**MATERIAL SHOWN:**
++++++++++
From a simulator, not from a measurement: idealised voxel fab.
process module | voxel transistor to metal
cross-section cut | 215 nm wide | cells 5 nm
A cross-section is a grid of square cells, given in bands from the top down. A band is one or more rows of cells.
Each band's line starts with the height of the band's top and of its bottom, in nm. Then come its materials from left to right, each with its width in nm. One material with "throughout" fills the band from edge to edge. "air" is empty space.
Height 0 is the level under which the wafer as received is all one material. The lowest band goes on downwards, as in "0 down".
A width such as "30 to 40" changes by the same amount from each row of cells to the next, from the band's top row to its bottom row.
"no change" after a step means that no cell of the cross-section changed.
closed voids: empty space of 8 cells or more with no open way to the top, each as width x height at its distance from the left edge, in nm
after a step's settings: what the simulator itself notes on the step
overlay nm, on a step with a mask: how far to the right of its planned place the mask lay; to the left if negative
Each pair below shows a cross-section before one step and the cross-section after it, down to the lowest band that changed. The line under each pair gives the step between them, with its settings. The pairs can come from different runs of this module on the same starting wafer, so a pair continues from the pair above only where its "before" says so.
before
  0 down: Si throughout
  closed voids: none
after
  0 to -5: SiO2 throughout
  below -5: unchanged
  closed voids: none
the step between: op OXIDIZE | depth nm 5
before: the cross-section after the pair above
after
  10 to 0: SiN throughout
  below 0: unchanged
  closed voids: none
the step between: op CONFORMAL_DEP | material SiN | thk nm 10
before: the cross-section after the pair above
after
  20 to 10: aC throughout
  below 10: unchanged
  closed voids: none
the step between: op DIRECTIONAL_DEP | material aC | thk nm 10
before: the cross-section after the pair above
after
++++++++++

**WORK REQUEST:**
An exact copy of the listing is what's needed here.

**EXERCISE RESULT:**
From a simulator, not from a measurement: idealised voxel fab.
process module | voxel transistor to metal
cross-section cut | 215 nm wide | cells 5 nm
A cross-section is a grid of square cells, given in bands from the top down. A band is one or more rows of cells.
Each band's line starts with the height of the band's top and of its bottom, in nm. Then come its materials from left to right, each with its width in nm. One material with "throughout" fills the band from edge to edge. "air" is empty space.
Height 0 is the level under which the wafer as received is all one material. The lowest band goes on downwards, as in "0 down".
A width such as "30 to 40" changes by the same amount from each row of cells to the next, from the band's top row to its bottom row.
"no change" after a step means that no cell of the cross-section changed.
closed voids: empty space of 8 cells or more with no open way to the top, each as width x height at its distance from the left edge, in nm
after a step's settings: what the simulator itself notes on the step
overlay nm, on a step with a mask: how far to the right of its planned place the mask lay; to the left if negative
Each pair below shows a cross-section before one step and the cross-section after it, down to the lowest band that changed. The line under each pair gives the step between them, with its settings. The pairs can come from different runs of this module on the same starting wafer, so a pair continues from the pair above only where its "before" says so.
before
  0 down: Si throughout
  closed voids: none
after
  0 to -5: SiO2 throughout
  below -5: unchanged
  closed voids: none
the step between: op OXIDIZE | depth nm 5
before: the cross-section after the pair above
after
  10 to 0: SiN throughout
  below 0: unchanged
  closed voids: none
the step between: op CONFORMAL_DEP | material SiN | thk nm 10
before: the cross-section after the pair above
after
  20 to 10: aC throughout
  below 10: unchanged
  closed voids: none
the step between: op DIRECTIONAL_DEP | material aC | thk nm 10
before: the cross-section after the pair above
after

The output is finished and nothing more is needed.